(Beginning of Information supplied)

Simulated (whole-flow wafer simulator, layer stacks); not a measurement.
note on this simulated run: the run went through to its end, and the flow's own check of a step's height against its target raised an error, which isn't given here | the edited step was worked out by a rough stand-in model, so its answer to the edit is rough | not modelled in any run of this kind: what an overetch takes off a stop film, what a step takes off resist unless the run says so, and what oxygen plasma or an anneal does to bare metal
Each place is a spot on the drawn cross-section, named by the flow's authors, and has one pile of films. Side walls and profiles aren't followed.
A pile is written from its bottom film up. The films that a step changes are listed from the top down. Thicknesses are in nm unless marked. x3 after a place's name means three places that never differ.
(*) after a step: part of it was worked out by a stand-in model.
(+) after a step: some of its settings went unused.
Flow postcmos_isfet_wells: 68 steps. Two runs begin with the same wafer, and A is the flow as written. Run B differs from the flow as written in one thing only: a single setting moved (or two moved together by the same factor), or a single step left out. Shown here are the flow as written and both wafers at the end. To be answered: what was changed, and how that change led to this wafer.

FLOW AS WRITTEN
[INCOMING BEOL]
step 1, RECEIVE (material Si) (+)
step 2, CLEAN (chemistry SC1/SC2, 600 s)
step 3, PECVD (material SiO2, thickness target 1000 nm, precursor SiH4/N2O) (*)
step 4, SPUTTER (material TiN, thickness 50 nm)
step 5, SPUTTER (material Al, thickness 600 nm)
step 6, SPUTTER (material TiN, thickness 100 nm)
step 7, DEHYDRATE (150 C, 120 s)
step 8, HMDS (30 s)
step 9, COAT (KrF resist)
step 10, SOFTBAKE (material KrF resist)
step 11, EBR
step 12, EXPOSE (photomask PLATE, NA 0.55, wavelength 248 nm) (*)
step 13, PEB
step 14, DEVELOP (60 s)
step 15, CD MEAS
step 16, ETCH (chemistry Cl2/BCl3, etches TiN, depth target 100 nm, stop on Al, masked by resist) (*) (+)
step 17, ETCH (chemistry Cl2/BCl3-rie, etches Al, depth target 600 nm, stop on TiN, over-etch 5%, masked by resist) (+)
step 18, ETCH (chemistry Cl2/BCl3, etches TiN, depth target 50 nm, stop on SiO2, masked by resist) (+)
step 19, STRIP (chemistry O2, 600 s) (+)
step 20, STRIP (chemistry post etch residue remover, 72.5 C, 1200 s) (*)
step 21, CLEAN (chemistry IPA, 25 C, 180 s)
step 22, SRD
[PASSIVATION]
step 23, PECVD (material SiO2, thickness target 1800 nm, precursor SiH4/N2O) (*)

(End of Information supplied)

— Requirement —
Reproduce exactly every line that sits between the start of the entries and the line bearing "(+) after a", counting both of those lines.

— Task output —
Simulated (whole-flow wafer simulator, layer stacks); not a measurement.
note on this simulated run: the run went through to its end, and the flow's own check of a step's height against its target raised an error, which isn't given here | the edited step was worked out by a rough stand-in model, so its answer to the edit is rough | not modelled in any run of this kind: what an overetch takes off a stop film, what a step takes off resist unless the run says so, and what oxygen plasma or an anneal does to bare metal
Each place is a spot on the drawn cross-section, named by the flow's authors, and has one pile of films. Side walls and profiles aren't followed.
A pile is written from its bottom film up. The films that a step changes are listed from the top down. Thicknesses are in nm unless marked. x3 after a place's name means three places that never differ.
(*) after a step: part of it was worked out by a stand-in model.
(+) after a step: some of its settings went unused.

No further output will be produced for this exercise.